TASK ITEM:
Below are some entries. Repeat exactly the lines from the one with "This log may" through the one with "7,27,0.573,0.32,324,?", and only those.

RECORDS PROVIDED:
━━━━━━━━

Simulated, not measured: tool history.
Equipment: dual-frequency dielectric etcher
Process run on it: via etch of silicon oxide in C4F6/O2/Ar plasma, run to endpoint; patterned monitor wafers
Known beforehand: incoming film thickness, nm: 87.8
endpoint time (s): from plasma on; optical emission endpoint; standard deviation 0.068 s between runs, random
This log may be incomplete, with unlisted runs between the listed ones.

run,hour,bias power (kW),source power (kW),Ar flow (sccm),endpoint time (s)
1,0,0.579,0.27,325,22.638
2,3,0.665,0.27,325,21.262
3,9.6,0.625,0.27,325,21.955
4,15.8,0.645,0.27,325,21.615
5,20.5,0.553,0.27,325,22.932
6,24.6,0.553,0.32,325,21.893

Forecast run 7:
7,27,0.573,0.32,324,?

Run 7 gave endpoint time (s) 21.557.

━━━━━━━━

WRITTEN ANSWER:
This log may be incomplete, with unlisted runs between the listed ones.

run,hour,bias power (kW),source power (kW),Ar flow (sccm),endpoint time (s)
1,0,0.579,0.27,325,22.638
2,3,0.665,0.27,325,21.262
3,9.6,0.625,0.27,325,21.955
4,15.8,0.645,0.27,325,21.615
5,20.5,0.553,0.27,325,22.932
6,24.6,0.553,0.32,325,21.893

Forecast run 7:
7,27,0.573,0.32,324,?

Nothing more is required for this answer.